*** Opening PROVIDED MATERIAL ***
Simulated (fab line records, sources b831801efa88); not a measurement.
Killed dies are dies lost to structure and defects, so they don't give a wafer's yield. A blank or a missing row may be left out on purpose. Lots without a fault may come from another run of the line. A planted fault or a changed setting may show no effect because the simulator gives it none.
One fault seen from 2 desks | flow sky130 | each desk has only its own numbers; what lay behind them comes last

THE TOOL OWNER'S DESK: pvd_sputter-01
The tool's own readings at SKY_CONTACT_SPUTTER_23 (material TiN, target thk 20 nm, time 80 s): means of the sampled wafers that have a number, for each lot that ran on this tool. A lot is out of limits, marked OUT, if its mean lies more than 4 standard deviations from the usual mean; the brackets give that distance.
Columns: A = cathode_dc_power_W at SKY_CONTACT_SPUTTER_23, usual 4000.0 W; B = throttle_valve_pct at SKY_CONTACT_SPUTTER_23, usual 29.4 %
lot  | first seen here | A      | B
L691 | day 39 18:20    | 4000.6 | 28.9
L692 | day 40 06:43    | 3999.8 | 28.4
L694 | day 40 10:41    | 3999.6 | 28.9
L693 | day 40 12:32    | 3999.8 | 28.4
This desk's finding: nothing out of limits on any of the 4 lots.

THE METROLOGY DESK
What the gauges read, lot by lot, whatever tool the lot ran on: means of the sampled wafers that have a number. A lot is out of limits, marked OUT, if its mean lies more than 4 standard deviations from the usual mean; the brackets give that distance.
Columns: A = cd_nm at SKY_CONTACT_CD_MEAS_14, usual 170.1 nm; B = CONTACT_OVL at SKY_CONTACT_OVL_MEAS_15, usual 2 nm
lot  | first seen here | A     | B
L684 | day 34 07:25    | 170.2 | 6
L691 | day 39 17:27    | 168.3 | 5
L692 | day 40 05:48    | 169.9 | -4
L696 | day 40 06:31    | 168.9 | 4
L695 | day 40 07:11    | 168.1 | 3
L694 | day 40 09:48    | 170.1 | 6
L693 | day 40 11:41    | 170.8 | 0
*** Closing PROVIDED MATERIAL ***

* _ASSIGNMENT_
Starting with the first line above and ending with the line that holds "L694 | day 40 09:48", restate each line word for word and add nothing else.

* _EXERCISE SOLUTION_
Simulated (fab line records, sources b831801efa88); not a measurement.
Killed dies are dies lost to structure and defects, so they don't give a wafer's yield. A blank or a missing row may be left out on purpose. Lots without a fault may come from another run of the line. A planted fault or a changed setting may show no effect because the simulator gives it none.
One fault seen from 2 desks | flow sky130 | each desk has only its own numbers; what lay behind them comes last

THE TOOL OWNER'S DESK: pvd_sputter-01
The tool's own readings at SKY_CONTACT_SPUTTER_23 (material TiN, target thk 20 nm, time 80 s): means of the sampled wafers that have a number, for each lot that ran on this tool. A lot is out of limits, marked OUT, if its mean lies more than 4 standard deviations from the usual mean; the brackets give that distance.
Columns: A = cathode_dc_power_W at SKY_CONTACT_SPUTTER_23, usual 4000.0 W; B = throttle_valve_pct at SKY_CONTACT_SPUTTER_23, usual 29.4 %
lot  | first seen here | A      | B
L691 | day 39 18:20    | 4000.6 | 28.9
L692 | day 40 06:43    | 3999.8 | 28.4
L694 | day 40 10:41    | 3999.6 | 28.9
L693 | day 40 12:32    | 3999.8 | 28.4
This desk's finding: nothing out of limits on any of the 4 lots.

THE METROLOGY DESK
What the gauges read, lot by lot, whatever tool the lot ran on: means of the sampled wafers that have a number. A lot is out of limits, marked OUT, if its mean lies more than 4 standard deviations from the usual mean; the brackets give that distance.
Columns: A = cd_nm at SKY_CONTACT_CD_MEAS_14, usual 170.1 nm; B = CONTACT_OVL at SKY_CONTACT_OVL_MEAS_15, usual 2 nm
lot  | first seen here | A     | B
L684 | day 34 07:25    | 170.2 | 6
L691 | day 39 17:27    | 168.3 | 5
L692 | day 40 05:48    | 169.9 | -4
L696 | day 40 06:31    | 168.9 | 4
L695 | day 40 07:11    | 168.1 | 3
L694 | day 40 09:48    | 170.1 | 6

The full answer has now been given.